* RECORDED DATA *
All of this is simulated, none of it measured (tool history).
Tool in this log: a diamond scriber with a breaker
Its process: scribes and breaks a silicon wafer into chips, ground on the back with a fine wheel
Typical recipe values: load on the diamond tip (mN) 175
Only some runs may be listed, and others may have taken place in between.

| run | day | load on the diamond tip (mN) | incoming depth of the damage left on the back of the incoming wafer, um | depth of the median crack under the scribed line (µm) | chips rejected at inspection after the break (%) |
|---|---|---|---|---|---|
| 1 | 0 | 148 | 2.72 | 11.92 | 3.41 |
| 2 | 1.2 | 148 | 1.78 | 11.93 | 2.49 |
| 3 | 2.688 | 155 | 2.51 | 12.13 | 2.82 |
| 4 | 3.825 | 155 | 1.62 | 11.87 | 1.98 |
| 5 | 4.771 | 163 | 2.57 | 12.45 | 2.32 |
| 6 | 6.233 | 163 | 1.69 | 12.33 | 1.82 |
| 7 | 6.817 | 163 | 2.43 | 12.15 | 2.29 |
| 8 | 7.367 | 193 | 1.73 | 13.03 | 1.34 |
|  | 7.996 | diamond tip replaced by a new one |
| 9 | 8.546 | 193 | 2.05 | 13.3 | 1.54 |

* EXERCISE *
Now that the records have been shown, restate each one word for word.

* SOLUTION *
All of this is simulated, none of it measured (tool history).
Tool in this log: a diamond scriber with a breaker
Its process: scribes and breaks a silicon wafer into chips, ground on the back with a fine wheel
Typical recipe values: load on the diamond tip (mN) 175
Only some runs may be listed, and others may have taken place in between.

| run | day | load on the diamond tip (mN) | incoming depth of the damage left on the back of the incoming wafer, um | depth of the median crack under the scribed line (µm) | chips rejected at inspection after the break (%) |
|---|---|---|---|---|---|
| 1 | 0 | 148 | 2.72 | 11.92 | 3.41 |
| 2 | 1.2 | 148 | 1.78 | 11.93 | 2.49 |
| 3 | 2.688 | 155 | 2.51 | 12.13 | 2.82 |
| 4 | 3.825 | 155 | 1.62 | 11.87 | 1.98 |
| 5 | 4.771 | 163 | 2.57 | 12.45 | 2.32 |
| 6 | 6.233 | 163 | 1.69 | 12.33 | 1.82 |
| 7 | 6.817 | 163 | 2.43 | 12.15 | 2.29 |
| 8 | 7.367 | 193 | 1.73 | 13.03 | 1.34 |
|  | 7.996 | diamond tip replaced by a new one |
| 9 | 8.546 | 193 | 2.05 | 13.3 | 1.54 |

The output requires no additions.